++++ Exercise data ++++

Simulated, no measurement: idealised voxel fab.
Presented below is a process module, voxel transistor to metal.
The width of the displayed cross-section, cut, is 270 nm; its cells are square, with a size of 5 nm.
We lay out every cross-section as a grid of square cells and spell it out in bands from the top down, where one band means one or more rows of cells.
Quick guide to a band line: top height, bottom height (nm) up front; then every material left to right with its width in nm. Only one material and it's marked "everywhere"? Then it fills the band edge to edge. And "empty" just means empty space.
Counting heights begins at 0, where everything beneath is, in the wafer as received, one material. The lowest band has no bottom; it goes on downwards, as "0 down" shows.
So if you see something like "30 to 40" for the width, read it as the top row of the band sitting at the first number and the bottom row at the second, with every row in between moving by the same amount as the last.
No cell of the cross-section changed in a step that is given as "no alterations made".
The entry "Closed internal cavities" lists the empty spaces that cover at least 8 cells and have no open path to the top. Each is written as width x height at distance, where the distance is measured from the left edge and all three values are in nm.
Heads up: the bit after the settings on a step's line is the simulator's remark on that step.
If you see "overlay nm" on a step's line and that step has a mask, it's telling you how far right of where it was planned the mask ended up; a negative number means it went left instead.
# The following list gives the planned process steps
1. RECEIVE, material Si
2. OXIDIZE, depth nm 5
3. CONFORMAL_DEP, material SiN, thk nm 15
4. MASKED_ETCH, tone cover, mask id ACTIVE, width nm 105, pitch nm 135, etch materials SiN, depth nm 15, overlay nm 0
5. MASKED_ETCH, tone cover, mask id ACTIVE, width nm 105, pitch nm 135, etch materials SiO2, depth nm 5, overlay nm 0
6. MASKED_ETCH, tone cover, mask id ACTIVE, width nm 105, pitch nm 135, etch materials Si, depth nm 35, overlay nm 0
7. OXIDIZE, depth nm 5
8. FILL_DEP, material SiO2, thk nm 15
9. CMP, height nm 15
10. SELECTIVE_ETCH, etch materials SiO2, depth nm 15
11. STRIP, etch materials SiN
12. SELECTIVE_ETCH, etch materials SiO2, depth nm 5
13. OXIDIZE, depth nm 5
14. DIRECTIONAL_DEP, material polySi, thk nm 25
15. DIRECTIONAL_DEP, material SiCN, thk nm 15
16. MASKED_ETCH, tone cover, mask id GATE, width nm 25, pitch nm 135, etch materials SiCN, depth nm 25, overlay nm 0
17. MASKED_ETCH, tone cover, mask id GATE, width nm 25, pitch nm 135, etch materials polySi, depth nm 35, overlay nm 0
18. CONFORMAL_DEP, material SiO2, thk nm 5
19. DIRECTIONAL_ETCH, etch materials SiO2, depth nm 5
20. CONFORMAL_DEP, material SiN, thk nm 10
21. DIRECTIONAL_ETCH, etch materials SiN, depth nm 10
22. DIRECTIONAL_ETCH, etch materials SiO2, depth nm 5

++++

__Assignment__: From the beginning of the listing above down to the line with "4. MASKED_ETCH, tone", every line should be restated exactly.

__Your response__:
Simulated, no measurement: idealised voxel fab.
Presented below is a process module, voxel transistor to metal.
The width of the displayed cross-section, cut, is 270 nm; its cells are square, with a size of 5 nm.
We lay out every cross-section as a grid of square cells and spell it out in bands from the top down, where one band means one or more rows of cells.
Quick guide to a band line: top height, bottom height (nm) up front; then every material left to right with its width in nm. Only one material and it's marked "everywhere"? Then it fills the band edge to edge. And "empty" just means empty space.
Counting heights begins at 0, where everything beneath is, in the wafer as received, one material. The lowest band has no bottom; it goes on downwards, as "0 down" shows.
So if you see something like "30 to 40" for the width, read it as the top row of the band sitting at the first number and the bottom row at the second, with every row in between moving by the same amount as the last.
No cell of the cross-section changed in a step that is given as "no alterations made".
The entry "Closed internal cavities" lists the empty spaces that cover at least 8 cells and have no open path to the top. Each is written as width x height at distance, where the distance is measured from the left edge and all three values are in nm.
Heads up: the bit after the settings on a step's line is the simulator's remark on that step.
If you see "overlay nm" on a step's line and that step has a mask, it's telling you how far right of where it was planned the mask ended up; a negative number means it went left instead.
# The following list gives the planned process steps
1. RECEIVE, material Si
2. OXIDIZE, depth nm 5
3. CONFORMAL_DEP, material SiN, thk nm 15
4. MASKED_ETCH, tone cover, mask id ACTIVE, width nm 105, pitch nm 135, etch materials SiN, depth nm 15, overlay nm 0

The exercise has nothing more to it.